-- Raw data follows --
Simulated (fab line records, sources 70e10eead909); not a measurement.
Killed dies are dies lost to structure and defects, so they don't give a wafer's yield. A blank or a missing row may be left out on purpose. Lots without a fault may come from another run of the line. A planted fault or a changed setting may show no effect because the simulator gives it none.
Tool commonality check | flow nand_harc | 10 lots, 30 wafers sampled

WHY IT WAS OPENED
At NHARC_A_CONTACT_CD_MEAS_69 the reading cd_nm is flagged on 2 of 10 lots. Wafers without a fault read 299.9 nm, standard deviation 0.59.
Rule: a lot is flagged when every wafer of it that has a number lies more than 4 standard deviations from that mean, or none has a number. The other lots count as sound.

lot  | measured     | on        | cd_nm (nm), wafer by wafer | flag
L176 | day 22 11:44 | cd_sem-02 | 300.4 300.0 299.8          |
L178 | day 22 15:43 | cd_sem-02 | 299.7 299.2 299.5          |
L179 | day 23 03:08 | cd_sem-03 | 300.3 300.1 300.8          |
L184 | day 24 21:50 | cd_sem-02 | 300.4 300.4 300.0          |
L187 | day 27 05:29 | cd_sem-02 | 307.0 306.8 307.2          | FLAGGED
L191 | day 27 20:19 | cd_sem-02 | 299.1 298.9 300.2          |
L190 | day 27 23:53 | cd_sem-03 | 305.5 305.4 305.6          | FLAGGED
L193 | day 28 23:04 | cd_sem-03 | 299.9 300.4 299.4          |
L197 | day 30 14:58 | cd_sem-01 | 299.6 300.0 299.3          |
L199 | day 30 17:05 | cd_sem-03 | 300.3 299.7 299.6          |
-- Raw data concluded --

Action item:
Output each line exactly, from the first line of the data down to the line that contains "L178 | day 22", both included.

Response box:
Simulated (fab line records, sources 70e10eead909); not a measurement.
Killed dies are dies lost to structure and defects, so they don't give a wafer's yield. A blank or a missing row may be left out on purpose. Lots without a fault may come from another run of the line. A planted fault or a changed setting may show no effect because the simulator gives it none.
Tool commonality check | flow nand_harc | 10 lots, 30 wafers sampled

WHY IT WAS OPENED
At NHARC_A_CONTACT_CD_MEAS_69 the reading cd_nm is flagged on 2 of 10 lots. Wafers without a fault read 299.9 nm, standard deviation 0.59.
Rule: a lot is flagged when every wafer of it that has a number lies more than 4 standard deviations from that mean, or none has a number. The other lots count as sound.

lot  | measured     | on        | cd_nm (nm), wafer by wafer | flag
L176 | day 22 11:44 | cd_sem-02 | 300.4 300.0 299.8          |
L178 | day 22 15:43 | cd_sem-02 | 299.7 299.2 299.5          |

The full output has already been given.